= Work order =
Return exactly the listing's lines, from its first line to the line holding "route steps=708 shown", ends included.

= Listed entries =
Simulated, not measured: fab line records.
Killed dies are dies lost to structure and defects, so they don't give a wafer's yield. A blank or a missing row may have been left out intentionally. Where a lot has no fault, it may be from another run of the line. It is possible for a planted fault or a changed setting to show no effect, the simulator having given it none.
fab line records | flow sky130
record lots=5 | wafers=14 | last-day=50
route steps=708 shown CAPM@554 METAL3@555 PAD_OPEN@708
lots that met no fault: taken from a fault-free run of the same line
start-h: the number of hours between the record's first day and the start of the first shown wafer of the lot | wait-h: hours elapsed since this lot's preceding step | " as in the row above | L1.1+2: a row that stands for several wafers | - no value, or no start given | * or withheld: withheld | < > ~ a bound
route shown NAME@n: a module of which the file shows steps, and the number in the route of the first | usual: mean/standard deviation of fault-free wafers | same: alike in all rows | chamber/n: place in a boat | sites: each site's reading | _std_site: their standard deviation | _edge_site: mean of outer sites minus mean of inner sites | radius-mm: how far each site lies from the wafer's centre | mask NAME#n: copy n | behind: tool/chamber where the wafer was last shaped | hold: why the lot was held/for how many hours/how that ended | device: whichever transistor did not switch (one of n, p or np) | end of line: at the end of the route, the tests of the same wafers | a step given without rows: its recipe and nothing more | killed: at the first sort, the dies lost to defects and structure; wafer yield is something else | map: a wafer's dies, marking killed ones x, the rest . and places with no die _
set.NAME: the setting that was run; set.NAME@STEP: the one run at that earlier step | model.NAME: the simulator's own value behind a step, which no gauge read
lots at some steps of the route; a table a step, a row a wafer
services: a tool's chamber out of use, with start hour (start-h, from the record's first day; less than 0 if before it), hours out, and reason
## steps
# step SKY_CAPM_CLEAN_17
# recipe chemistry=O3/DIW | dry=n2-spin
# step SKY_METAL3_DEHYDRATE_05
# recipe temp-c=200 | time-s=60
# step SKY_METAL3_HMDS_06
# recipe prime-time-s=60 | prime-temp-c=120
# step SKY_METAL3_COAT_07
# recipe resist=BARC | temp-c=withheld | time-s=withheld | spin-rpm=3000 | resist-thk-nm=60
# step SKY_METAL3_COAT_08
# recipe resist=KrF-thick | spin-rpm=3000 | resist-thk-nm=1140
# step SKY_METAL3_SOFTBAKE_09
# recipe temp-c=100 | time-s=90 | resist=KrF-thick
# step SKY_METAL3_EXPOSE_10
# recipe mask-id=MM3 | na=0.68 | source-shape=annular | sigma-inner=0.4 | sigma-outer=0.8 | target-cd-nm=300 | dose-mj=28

= Response box =
Simulated, not measured: fab line records.
Killed dies are dies lost to structure and defects, so they don't give a wafer's yield. A blank or a missing row may have been left out intentionally. Where a lot has no fault, it may be from another run of the line. It is possible for a planted fault or a changed setting to show no effect, the simulator having given it none.
fab line records | flow sky130
record lots=5 | wafers=14 | last-day=50
route steps=708 shown CAPM@554 METAL3@555 PAD_OPEN@708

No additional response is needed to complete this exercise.